§ ACTION ITEM:
Write down, unchanged, the entries from the first line through the line holding "Convention: height 0". Include no other line.

▼

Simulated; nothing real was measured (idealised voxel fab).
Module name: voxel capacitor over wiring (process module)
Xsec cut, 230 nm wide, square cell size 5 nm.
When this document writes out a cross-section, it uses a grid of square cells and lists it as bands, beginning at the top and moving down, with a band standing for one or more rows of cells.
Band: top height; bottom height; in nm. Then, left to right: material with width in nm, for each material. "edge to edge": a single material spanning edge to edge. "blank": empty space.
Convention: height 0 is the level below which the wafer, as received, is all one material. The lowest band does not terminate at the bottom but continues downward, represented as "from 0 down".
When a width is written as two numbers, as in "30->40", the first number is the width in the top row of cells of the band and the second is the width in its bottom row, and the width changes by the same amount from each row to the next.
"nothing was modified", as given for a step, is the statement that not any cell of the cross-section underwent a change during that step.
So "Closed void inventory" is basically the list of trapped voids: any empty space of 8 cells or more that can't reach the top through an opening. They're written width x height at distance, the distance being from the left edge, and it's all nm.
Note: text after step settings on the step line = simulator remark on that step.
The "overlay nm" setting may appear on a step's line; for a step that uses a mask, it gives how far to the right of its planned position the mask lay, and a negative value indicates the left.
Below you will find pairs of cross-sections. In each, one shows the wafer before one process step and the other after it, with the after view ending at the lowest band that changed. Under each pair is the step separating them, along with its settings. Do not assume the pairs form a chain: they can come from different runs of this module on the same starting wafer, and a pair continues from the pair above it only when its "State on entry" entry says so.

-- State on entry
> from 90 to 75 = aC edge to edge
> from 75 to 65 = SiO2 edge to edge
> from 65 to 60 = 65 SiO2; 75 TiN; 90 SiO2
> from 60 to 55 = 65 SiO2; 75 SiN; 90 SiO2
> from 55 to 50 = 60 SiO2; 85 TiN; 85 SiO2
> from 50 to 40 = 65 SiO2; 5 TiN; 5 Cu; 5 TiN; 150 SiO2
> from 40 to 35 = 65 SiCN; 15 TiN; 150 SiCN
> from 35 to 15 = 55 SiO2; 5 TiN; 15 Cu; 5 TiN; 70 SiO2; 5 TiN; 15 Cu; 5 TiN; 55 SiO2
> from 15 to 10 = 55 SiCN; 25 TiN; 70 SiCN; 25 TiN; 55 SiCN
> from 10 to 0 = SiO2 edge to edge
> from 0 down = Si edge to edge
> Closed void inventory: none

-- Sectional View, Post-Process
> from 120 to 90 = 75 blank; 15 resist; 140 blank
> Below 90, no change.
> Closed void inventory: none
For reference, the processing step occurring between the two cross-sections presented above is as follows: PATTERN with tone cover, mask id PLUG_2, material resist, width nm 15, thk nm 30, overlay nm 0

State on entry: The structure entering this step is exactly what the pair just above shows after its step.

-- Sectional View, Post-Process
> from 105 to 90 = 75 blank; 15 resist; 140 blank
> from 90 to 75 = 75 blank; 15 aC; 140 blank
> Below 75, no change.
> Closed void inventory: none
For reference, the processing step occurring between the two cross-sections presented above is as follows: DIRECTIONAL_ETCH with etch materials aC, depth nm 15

▲

§ TASK OUTPUT:
Simulated; nothing real was measured (idealised voxel fab).
Module name: voxel capacitor over wiring (process module)
Xsec cut, 230 nm wide, square cell size 5 nm.
When this document writes out a cross-section, it uses a grid of square cells and lists it as bands, beginning at the top and moving down, with a band standing for one or more rows of cells.
Band: top height; bottom height; in nm. Then, left to right: material with width in nm, for each material. "edge to edge": a single material spanning edge to edge. "blank": empty space.
Convention: height 0 is the level below which the wafer, as received, is all one material. The lowest band does not terminate at the bottom but continues downward, represented as "from 0 down".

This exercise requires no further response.